(Data supplied)
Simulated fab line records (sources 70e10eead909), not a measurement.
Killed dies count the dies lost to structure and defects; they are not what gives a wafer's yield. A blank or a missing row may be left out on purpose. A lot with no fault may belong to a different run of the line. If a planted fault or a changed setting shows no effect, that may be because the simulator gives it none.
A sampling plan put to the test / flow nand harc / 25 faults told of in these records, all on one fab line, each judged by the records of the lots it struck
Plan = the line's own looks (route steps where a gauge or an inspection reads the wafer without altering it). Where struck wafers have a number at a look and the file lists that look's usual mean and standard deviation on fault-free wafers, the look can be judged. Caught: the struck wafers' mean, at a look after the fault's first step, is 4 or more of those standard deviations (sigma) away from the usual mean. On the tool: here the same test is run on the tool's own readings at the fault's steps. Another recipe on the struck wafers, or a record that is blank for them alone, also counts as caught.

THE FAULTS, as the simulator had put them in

(Task item) The full set of records above is to be printed exactly as it appears.

(Written response)
Simulated fab line records (sources 70e10eead909), not a measurement.
Killed dies count the dies lost to structure and defects; they are not what gives a wafer's yield. A blank or a missing row may be left out on purpose. A lot with no fault may belong to a different run of the line. If a planted fault or a changed setting shows no effect, that may be because the simulator gives it none.
A sampling plan put to the test / flow nand harc / 25 faults told of in these records, all on one fab line, each judged by the records of the lots it struck
Plan = the line's own looks (route steps where a gauge or an inspection reads the wafer without altering it). Where struck wafers have a number at a look and the file lists that look's usual mean and standard deviation on fault-free wafers, the look can be judged. Caught: the struck wafers' mean, at a look after the fault's first step, is 4 or more of those standard deviations (sigma) away from the usual mean. On the tool: here the same test is run on the tool's own readings at the fault's steps. Another recipe on the struck wafers, or a record that is blank for them alone, also counts as caught.

THE FAULTS, as the simulator had put them in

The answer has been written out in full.